▸ **EXTRACTED INFORMATION**:
————————

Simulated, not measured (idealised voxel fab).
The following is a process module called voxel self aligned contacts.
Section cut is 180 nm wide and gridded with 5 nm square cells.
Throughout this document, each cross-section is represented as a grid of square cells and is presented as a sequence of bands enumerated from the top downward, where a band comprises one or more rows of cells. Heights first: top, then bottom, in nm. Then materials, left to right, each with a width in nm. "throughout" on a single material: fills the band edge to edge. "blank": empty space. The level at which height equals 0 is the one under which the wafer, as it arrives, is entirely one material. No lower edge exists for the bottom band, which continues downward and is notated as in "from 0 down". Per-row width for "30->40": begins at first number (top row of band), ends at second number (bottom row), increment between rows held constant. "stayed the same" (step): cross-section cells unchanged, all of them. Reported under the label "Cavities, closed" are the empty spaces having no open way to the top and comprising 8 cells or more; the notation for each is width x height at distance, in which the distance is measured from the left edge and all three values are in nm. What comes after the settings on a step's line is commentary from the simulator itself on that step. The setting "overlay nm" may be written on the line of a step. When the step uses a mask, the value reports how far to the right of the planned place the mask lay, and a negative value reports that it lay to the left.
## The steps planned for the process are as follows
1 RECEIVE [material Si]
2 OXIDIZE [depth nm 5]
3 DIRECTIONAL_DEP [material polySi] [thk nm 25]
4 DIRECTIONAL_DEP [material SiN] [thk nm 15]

————————

Give again, exactly as written, the lines running from the first line of the data above through the line that contains "Section cut is".

Simulated, not measured (idealised voxel fab).
The following is a process module called voxel self aligned contacts.
Section cut is 180 nm wide and gridded with 5 nm square cells.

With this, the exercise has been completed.